**Raw data:**
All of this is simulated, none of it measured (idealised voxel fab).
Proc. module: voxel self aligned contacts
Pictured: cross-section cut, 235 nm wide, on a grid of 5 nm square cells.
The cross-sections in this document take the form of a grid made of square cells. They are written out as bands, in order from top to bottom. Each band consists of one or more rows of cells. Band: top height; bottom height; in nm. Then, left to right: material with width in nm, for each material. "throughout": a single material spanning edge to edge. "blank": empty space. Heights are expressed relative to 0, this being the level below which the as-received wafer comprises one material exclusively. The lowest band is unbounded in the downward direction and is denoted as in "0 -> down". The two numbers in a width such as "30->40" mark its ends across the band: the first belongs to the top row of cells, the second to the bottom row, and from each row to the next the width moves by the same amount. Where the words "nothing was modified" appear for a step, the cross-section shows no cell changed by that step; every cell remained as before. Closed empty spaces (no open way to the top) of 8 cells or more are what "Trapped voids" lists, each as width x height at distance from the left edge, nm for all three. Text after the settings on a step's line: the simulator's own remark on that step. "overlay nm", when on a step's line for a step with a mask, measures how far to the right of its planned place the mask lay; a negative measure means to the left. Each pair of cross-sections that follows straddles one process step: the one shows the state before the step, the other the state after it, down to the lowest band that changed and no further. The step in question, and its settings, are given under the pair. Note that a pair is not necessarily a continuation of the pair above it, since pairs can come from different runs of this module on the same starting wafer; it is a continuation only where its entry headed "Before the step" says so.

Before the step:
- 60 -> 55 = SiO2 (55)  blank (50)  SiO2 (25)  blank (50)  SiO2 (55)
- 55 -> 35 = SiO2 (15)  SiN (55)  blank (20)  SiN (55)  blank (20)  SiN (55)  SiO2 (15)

**Requirement:**
An exact restatement of all the entries above is needed.

**Written response:**
All of this is simulated, none of it measured (idealised voxel fab).
Proc. module: voxel self aligned contacts
Pictured: cross-section cut, 235 nm wide, on a grid of 5 nm square cells.
The cross-sections in this document take the form of a grid made of square cells. They are written out as bands, in order from top to bottom. Each band consists of one or more rows of cells. Band: top height; bottom height; in nm. Then, left to right: material with width in nm, for each material. "throughout": a single material spanning edge to edge. "blank": empty space. Heights are expressed relative to 0, this being the level below which the as-received wafer comprises one material exclusively. The lowest band is unbounded in the downward direction and is denoted as in "0 -> down". The two numbers in a width such as "30->40" mark its ends across the band: the first belongs to the top row of cells, the second to the bottom row, and from each row to the next the width moves by the same amount. Where the words "nothing was modified" appear for a step, the cross-section shows no cell changed by that step; every cell remained as before. Closed empty spaces (no open way to the top) of 8 cells or more are what "Trapped voids" lists, each as width x height at distance from the left edge, nm for all three. Text after the settings on a step's line: the simulator's own remark on that step. "overlay nm", when on a step's line for a step with a mask, measures how far to the right of its planned place the mask lay; a negative measure means to the left. Each pair of cross-sections that follows straddles one process step: the one shows the state before the step, the other the state after it, down to the lowest band that changed and no further. The step in question, and its settings, are given under the pair. Note that a pair is not necessarily a continuation of the pair above it, since pairs can come from different runs of this module on the same starting wafer; it is a continuation only where its entry headed "Before the step" says so.

Before the step:
- 60 -> 55 = SiO2 (55)  blank (50)  SiO2 (25)  blank (50)  SiO2 (55)
- 55 -> 35 = SiO2 (15)  SiN (55)  blank (20)  SiN (55)  blank (20)  SiN (55)  SiO2 (15)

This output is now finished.